-- WORK ORDER --
Make a word-for-word copy of the entries below from their first line through the line with "Killed dies count", and add nothing.

-- DATA SECTION --
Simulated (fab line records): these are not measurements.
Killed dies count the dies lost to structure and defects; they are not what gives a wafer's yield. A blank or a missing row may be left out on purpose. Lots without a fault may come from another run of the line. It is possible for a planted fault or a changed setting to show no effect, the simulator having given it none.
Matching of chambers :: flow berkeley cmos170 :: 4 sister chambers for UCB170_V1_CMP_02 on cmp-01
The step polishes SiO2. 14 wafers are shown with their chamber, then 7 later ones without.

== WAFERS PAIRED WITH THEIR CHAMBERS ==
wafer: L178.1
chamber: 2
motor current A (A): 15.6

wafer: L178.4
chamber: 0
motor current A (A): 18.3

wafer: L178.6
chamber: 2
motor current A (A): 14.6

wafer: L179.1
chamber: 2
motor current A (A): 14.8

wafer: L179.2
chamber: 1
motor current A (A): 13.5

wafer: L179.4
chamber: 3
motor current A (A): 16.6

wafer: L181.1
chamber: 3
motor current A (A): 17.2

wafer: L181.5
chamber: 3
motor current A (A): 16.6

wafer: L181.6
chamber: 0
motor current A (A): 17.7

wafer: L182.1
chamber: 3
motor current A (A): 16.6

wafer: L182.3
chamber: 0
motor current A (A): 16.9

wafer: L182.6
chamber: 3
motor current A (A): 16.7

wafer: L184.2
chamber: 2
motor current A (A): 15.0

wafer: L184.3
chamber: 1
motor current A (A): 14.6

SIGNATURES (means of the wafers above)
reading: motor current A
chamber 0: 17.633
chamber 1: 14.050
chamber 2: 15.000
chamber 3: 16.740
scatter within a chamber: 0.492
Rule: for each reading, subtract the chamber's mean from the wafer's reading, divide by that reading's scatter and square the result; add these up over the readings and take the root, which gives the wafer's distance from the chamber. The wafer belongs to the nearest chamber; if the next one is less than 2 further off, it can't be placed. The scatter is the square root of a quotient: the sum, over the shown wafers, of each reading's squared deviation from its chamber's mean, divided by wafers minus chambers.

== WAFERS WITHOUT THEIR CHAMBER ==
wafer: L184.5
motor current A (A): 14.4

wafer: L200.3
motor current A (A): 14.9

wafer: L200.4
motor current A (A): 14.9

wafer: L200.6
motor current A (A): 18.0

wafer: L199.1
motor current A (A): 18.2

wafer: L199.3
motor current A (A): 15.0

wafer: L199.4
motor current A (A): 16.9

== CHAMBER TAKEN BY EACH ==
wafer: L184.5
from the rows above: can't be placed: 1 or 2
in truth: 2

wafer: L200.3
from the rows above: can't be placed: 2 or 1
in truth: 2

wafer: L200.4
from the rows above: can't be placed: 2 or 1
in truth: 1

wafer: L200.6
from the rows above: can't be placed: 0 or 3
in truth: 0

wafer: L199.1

-- ANSWER SECTION --
Simulated (fab line records): these are not measurements.
Killed dies count the dies lost to structure and defects; they are not what gives a wafer's yield. A blank or a missing row may be left out on purpose. Lots without a fault may come from another run of the line. It is possible for a planted fault or a changed setting to show no effect, the simulator having given it none.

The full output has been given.